Extracted information below:

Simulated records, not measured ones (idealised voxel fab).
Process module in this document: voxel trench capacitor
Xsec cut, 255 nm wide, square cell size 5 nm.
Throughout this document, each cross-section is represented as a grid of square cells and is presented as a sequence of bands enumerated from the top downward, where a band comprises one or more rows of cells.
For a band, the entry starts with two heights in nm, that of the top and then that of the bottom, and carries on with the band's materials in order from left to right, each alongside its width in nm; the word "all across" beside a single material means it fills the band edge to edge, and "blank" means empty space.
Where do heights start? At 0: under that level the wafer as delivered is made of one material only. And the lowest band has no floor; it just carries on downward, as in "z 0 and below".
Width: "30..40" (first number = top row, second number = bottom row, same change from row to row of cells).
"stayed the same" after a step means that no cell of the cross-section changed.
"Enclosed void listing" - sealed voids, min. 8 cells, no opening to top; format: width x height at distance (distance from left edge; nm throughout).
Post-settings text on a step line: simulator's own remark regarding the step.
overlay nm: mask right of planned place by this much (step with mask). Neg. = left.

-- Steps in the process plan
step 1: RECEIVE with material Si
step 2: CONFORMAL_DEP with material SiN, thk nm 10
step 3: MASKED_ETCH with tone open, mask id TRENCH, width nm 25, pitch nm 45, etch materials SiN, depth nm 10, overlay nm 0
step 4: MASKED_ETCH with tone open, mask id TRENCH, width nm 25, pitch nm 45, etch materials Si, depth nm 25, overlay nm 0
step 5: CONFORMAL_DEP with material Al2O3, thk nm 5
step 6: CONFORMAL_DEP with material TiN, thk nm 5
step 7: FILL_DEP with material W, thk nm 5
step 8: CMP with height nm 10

End of Extracted information.

Work request: After reading the listing, copy all of it out exactly.

Task result:
Simulated records, not measured ones (idealised voxel fab).
Process module in this document: voxel trench capacitor
Xsec cut, 255 nm wide, square cell size 5 nm.
Throughout this document, each cross-section is represented as a grid of square cells and is presented as a sequence of bands enumerated from the top downward, where a band comprises one or more rows of cells.
For a band, the entry starts with two heights in nm, that of the top and then that of the bottom, and carries on with the band's materials in order from left to right, each alongside its width in nm; the word "all across" beside a single material means it fills the band edge to edge, and "blank" means empty space.
Where do heights start? At 0: under that level the wafer as delivered is made of one material only. And the lowest band has no floor; it just carries on downward, as in "z 0 and below".
Width: "30..40" (first number = top row, second number = bottom row, same change from row to row of cells).
"stayed the same" after a step means that no cell of the cross-section changed.
"Enclosed void listing" - sealed voids, min. 8 cells, no opening to top; format: width x height at distance (distance from left edge; nm throughout).
Post-settings text on a step line: simulator's own remark regarding the step.
overlay nm: mask right of planned place by this much (step with mask). Neg. = left.

-- Steps in the process plan
step 1: RECEIVE with material Si
step 2: CONFORMAL_DEP with material SiN, thk nm 10
step 3: MASKED_ETCH with tone open, mask id TRENCH, width nm 25, pitch nm 45, etch materials SiN, depth nm 10, overlay nm 0
step 4: MASKED_ETCH with tone open, mask id TRENCH, width nm 25, pitch nm 45, etch materials Si, depth nm 25, overlay nm 0
step 5: CONFORMAL_DEP with material Al2O3, thk nm 5
step 6: CONFORMAL_DEP with material TiN, thk nm 5
step 7: FILL_DEP with material W, thk nm 5
step 8: CMP with height nm 10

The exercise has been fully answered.